Extracted material:
——

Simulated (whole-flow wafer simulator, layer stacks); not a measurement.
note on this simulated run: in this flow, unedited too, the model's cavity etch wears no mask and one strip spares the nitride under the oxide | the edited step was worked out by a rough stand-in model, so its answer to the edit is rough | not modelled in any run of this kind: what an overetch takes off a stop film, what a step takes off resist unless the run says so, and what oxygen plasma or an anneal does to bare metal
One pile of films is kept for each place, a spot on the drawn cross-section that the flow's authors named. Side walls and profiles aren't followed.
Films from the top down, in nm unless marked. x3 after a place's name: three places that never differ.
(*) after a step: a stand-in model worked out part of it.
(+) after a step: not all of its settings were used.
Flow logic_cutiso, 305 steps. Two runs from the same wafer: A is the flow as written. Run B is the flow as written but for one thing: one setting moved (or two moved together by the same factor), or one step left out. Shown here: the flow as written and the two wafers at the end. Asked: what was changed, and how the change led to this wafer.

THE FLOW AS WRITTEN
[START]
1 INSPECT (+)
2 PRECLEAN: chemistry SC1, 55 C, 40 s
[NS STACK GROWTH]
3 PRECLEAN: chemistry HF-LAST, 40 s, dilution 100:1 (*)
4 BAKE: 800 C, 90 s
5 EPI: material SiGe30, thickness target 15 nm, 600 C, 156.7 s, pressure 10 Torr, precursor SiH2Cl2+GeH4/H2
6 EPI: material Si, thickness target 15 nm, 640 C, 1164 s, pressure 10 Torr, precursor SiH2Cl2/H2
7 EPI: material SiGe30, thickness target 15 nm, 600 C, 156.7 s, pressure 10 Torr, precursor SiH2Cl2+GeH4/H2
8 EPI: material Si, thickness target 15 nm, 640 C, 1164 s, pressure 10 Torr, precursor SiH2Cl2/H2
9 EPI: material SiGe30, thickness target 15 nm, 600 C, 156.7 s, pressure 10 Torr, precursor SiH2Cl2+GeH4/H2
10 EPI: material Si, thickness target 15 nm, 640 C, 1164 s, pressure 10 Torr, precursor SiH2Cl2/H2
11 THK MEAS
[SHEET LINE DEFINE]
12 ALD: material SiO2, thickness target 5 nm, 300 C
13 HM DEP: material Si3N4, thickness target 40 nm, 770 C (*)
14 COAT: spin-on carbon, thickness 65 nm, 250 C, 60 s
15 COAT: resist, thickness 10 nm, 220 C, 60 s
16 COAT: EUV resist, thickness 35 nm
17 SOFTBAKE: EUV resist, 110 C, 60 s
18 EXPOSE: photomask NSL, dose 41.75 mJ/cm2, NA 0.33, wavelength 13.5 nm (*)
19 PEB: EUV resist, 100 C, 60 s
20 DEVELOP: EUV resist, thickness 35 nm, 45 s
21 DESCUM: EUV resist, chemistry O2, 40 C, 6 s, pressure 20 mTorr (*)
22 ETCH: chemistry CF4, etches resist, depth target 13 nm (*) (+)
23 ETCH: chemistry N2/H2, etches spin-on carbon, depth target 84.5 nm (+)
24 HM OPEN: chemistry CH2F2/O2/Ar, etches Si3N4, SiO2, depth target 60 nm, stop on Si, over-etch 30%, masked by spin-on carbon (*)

——

Work request: Write out again, exactly, the lines from the start of the entries up to and including the one with "One pile of". Nothing else belongs in the reply.

Task solution:
Simulated (whole-flow wafer simulator, layer stacks); not a measurement.
note on this simulated run: in this flow, unedited too, the model's cavity etch wears no mask and one strip spares the nitride under the oxide | the edited step was worked out by a rough stand-in model, so its answer to the edit is rough | not modelled in any run of this kind: what an overetch takes off a stop film, what a step takes off resist unless the run says so, and what oxygen plasma or an anneal does to bare metal
One pile of films is kept for each place, a spot on the drawn cross-section that the flow's authors named. Side walls and profiles aren't followed.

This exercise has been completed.